- _Work instruction_
Return every line below exactly, leaving nothing out.

━━━━━━━━━━

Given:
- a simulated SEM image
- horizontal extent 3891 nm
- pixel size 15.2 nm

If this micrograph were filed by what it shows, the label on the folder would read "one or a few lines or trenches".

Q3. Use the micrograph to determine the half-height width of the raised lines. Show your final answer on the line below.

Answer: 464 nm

━━━━━━━━━━

- _Expected answer_
Given:
- a simulated SEM image
- horizontal extent 3891 nm
- pixel size 15.2 nm

If this micrograph were filed by what it shows, the label on the folder would read "one or a few lines or trenches".

Q3. Use the micrograph to determine the half-height width of the raised lines. Show your final answer on the line below.

Answer: 464 nm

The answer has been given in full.